**Work task**
Using the entries below, write out the line with "Operator 2: Copy. Ru 74, Si", the line with "Result: empty 82, Si", and every line in between, exactly as each is written.

***

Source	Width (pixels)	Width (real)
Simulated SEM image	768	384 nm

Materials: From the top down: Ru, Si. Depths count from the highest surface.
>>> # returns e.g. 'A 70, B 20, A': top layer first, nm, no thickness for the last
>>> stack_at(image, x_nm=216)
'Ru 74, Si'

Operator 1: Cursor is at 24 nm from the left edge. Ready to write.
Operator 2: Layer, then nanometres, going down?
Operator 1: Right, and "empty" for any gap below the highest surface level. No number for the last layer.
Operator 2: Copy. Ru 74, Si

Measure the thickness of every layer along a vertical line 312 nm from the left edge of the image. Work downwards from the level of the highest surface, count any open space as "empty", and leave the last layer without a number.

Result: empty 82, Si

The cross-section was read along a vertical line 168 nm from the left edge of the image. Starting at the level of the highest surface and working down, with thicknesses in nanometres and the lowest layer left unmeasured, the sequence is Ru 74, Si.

***

**Response area**
Operator 2: Copy. Ru 74, Si

Measure the thickness of every layer along a vertical line 312 nm from the left edge of the image. Work downwards from the level of the highest surface, count any open space as "empty", and leave the last layer without a number.

Result: empty 82, Si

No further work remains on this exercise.